--

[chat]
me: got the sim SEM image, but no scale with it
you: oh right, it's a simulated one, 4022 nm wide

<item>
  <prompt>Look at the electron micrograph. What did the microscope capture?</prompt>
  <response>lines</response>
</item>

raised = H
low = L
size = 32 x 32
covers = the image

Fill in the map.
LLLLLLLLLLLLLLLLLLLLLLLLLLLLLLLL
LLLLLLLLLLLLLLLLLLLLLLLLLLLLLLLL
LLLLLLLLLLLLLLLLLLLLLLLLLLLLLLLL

--

◆ WORK REQUEST: Without any change, reproduce the data in full.

◆ WORKED SOLUTION:
[chat]
me: got the sim SEM image, but no scale with it
you: oh right, it's a simulated one, 4022 nm wide

<item>
  <prompt>Look at the electron micrograph. What did the microscope capture?</prompt>
  <response>lines</response>
</item>

raised = H
low = L
size = 32 x 32
covers = the image

Fill in the map.
LLLLLLLLLLLLLLLLLLLLLLLLLLLLLLLL
LLLLLLLLLLLLLLLLLLLLLLLLLLLLLLLL
LLLLLLLLLLLLLLLLLLLLLLLLLLLLLLLL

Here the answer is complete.